The data:
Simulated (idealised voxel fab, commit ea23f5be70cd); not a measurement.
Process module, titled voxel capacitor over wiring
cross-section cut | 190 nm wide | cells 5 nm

Brief: Give back the complete material, keeping every word exactly as written.

Exercise answer:
Simulated (idealised voxel fab, commit ea23f5be70cd); not a measurement.
Process module, titled voxel capacitor over wiring
cross-section cut | 190 nm wide | cells 5 nm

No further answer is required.